Segment Start: Supplied records

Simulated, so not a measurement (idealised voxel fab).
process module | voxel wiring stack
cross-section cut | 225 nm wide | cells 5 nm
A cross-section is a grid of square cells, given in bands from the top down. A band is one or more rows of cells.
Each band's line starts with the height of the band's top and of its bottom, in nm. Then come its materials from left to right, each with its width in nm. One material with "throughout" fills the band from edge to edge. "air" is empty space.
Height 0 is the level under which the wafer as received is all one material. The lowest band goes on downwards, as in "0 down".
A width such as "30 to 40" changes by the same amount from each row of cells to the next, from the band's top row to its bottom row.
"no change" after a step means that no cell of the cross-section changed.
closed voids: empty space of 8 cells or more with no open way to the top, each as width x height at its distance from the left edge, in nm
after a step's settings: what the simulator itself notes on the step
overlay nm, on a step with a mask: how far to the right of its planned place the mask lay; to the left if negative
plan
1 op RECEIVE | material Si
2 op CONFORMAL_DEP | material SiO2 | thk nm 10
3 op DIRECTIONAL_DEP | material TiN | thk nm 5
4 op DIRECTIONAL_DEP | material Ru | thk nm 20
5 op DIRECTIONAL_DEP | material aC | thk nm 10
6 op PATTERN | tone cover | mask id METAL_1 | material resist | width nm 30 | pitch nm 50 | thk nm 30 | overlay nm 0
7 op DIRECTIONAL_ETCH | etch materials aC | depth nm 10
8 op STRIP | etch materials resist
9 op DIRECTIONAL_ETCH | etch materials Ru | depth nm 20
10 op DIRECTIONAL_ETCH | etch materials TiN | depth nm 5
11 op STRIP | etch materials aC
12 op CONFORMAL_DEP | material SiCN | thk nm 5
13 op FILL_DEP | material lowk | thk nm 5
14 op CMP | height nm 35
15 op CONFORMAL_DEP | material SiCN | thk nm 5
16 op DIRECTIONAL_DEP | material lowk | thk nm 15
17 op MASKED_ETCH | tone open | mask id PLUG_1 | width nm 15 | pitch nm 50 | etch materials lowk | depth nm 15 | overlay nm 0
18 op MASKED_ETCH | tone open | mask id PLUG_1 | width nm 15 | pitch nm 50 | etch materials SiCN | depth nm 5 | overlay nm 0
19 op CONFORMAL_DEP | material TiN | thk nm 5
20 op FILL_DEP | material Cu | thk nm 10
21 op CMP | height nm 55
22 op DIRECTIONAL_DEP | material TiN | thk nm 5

Segment End: Supplied records

- _Task item_: Where the listing above reaches the line that contains "after a step's", start retyping, and finish with the line that contains "5 op DIRECTIONAL_DEP"; reproduce those lines exactly and no others.

- _Response area_:
after a step's settings: what the simulator itself notes on the step
overlay nm, on a step with a mask: how far to the right of its planned place the mask lay; to the left if negative
plan
1 op RECEIVE | material Si
2 op CONFORMAL_DEP | material SiO2 | thk nm 10
3 op DIRECTIONAL_DEP | material TiN | thk nm 5
4 op DIRECTIONAL_DEP | material Ru | thk nm 20
5 op DIRECTIONAL_DEP | material aC | thk nm 10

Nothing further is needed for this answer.